DATA EXTRACT
━━━━━━━━

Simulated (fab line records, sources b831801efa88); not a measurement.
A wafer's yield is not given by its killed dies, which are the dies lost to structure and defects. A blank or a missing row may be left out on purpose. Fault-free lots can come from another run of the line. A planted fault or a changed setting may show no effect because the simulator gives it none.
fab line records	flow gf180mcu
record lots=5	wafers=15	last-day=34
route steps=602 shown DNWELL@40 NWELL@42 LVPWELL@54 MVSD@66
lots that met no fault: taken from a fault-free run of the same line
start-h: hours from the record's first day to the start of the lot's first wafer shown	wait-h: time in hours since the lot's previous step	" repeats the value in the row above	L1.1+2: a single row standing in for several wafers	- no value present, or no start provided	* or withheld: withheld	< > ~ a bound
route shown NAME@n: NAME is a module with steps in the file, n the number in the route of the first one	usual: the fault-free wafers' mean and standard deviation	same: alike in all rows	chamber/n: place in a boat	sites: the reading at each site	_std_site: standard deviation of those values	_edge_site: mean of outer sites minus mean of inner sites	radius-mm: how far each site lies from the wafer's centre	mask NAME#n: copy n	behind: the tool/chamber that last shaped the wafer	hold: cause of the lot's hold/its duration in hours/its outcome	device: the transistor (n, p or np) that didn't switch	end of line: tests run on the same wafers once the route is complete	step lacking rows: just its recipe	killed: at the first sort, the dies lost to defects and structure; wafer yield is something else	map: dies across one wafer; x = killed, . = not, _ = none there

━━━━━━━━

WORK REQUEST
The answer should be the first line of the material and every line after it through the line containing "start-h: hours from", exactly as written, and nothing else.

EXERCISE SOLUTION
Simulated (fab line records, sources b831801efa88); not a measurement.
A wafer's yield is not given by its killed dies, which are the dies lost to structure and defects. A blank or a missing row may be left out on purpose. Fault-free lots can come from another run of the line. A planted fault or a changed setting may show no effect because the simulator gives it none.
fab line records	flow gf180mcu
record lots=5	wafers=15	last-day=34
route steps=602 shown DNWELL@40 NWELL@42 LVPWELL@54 MVSD@66
lots that met no fault: taken from a fault-free run of the same line
start-h: hours from the record's first day to the start of the lot's first wafer shown	wait-h: time in hours since the lot's previous step	" repeats the value in the row above	L1.1+2: a single row standing in for several wafers	- no value present, or no start provided	* or withheld: withheld	< > ~ a bound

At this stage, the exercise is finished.